**Work item:** Nothing beyond the line containing "the route's steps" should be printed; print each line exactly from the first line of the listing below through it.

-----

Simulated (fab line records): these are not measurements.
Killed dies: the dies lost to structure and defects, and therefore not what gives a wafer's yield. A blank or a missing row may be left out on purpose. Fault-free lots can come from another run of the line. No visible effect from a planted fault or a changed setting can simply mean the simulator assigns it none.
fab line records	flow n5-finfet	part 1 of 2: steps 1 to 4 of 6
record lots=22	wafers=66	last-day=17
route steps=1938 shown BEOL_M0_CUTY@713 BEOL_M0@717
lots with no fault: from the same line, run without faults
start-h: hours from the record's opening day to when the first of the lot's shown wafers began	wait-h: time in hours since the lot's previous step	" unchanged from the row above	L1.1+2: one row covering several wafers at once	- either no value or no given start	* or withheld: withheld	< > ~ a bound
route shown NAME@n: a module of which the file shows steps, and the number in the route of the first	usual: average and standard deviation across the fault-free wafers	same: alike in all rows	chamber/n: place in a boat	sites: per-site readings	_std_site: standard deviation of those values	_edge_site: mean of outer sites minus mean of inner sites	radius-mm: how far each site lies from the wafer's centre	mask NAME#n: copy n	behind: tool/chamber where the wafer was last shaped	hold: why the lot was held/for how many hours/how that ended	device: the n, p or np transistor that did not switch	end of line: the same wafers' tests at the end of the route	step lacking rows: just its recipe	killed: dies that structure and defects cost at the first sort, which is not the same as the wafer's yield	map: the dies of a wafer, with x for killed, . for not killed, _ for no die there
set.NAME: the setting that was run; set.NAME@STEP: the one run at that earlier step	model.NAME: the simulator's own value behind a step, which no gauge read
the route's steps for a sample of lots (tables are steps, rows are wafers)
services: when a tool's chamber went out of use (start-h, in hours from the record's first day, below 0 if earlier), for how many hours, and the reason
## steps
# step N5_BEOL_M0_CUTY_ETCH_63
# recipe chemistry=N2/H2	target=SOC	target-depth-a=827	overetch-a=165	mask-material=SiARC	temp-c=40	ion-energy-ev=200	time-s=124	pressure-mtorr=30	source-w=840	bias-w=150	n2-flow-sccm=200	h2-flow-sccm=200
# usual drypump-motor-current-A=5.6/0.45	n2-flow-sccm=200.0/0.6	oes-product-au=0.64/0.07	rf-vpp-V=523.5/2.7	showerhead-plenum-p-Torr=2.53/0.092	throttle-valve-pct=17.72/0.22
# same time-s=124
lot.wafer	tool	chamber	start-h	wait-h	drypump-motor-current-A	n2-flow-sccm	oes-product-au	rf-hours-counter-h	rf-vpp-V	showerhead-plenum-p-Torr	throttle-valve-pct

-----

**Exercise output:**
Simulated (fab line records): these are not measurements.
Killed dies: the dies lost to structure and defects, and therefore not what gives a wafer's yield. A blank or a missing row may be left out on purpose. Fault-free lots can come from another run of the line. No visible effect from a planted fault or a changed setting can simply mean the simulator assigns it none.
fab line records	flow n5-finfet	part 1 of 2: steps 1 to 4 of 6
record lots=22	wafers=66	last-day=17
route steps=1938 shown BEOL_M0_CUTY@713 BEOL_M0@717
lots with no fault: from the same line, run without faults
start-h: hours from the record's opening day to when the first of the lot's shown wafers began	wait-h: time in hours since the lot's previous step	" unchanged from the row above	L1.1+2: one row covering several wafers at once	- either no value or no given start	* or withheld: withheld	< > ~ a bound
route shown NAME@n: a module of which the file shows steps, and the number in the route of the first	usual: average and standard deviation across the fault-free wafers	same: alike in all rows	chamber/n: place in a boat	sites: per-site readings	_std_site: standard deviation of those values	_edge_site: mean of outer sites minus mean of inner sites	radius-mm: how far each site lies from the wafer's centre	mask NAME#n: copy n	behind: tool/chamber where the wafer was last shaped	hold: why the lot was held/for how many hours/how that ended	device: the n, p or np transistor that did not switch	end of line: the same wafers' tests at the end of the route	step lacking rows: just its recipe	killed: dies that structure and defects cost at the first sort, which is not the same as the wafer's yield	map: the dies of a wafer, with x for killed, . for not killed, _ for no die there
set.NAME: the setting that was run; set.NAME@STEP: the one run at that earlier step	model.NAME: the simulator's own value behind a step, which no gauge read
the route's steps for a sample of lots (tables are steps, rows are wafers)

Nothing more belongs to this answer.